- - - -
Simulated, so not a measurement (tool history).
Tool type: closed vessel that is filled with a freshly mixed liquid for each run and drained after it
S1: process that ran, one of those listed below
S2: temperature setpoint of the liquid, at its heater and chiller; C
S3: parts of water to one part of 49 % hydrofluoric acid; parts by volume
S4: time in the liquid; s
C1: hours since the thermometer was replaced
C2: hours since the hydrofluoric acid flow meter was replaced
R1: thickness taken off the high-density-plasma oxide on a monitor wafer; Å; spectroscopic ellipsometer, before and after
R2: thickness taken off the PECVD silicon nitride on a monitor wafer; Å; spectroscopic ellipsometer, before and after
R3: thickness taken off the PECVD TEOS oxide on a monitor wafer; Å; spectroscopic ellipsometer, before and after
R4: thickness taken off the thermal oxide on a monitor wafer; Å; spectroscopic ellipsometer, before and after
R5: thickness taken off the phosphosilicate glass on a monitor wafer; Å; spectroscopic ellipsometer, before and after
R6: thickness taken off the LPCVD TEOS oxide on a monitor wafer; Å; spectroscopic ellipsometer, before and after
- - - -

→ **REQUIREMENT**
Up to and including the line containing "R3: thickness taken", please write out the listing exactly, starting from its first line.

→ **TASK RESULT**
Simulated, so not a measurement (tool history).
Tool type: closed vessel that is filled with a freshly mixed liquid for each run and drained after it
S1: process that ran, one of those listed below
S2: temperature setpoint of the liquid, at its heater and chiller; C
S3: parts of water to one part of 49 % hydrofluoric acid; parts by volume
S4: time in the liquid; s
C1: hours since the thermometer was replaced
C2: hours since the hydrofluoric acid flow meter was replaced
R1: thickness taken off the high-density-plasma oxide on a monitor wafer; Å; spectroscopic ellipsometer, before and after
R2: thickness taken off the PECVD silicon nitride on a monitor wafer; Å; spectroscopic ellipsometer, before and after
R3: thickness taken off the PECVD TEOS oxide on a monitor wafer; Å; spectroscopic ellipsometer, before and after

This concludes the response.